#### Record set:
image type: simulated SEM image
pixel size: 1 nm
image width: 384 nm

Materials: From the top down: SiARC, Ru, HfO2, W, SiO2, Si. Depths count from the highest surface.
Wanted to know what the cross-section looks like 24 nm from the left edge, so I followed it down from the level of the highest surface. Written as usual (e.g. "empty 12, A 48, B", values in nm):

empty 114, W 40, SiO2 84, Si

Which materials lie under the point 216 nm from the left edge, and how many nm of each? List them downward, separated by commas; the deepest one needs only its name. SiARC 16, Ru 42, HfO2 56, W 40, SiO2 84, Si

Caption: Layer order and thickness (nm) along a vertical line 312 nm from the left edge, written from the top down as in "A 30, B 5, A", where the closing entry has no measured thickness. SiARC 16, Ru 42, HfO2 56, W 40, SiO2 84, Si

#### Work task:
Beginning at the line above with "empty 114, W 40, SiO2 84, Si" and finishing at the line with "Which materials lie", return each line exactly and return nothing else.

#### Written reply:
empty 114, W 40, SiO2 84, Si

Which materials lie under the point 216 nm from the left edge, and how many nm of each? List them downward, separated by commas; the deepest one needs only its name. SiARC 16, Ru 42, HfO2 56, W 40, SiO2 84, Si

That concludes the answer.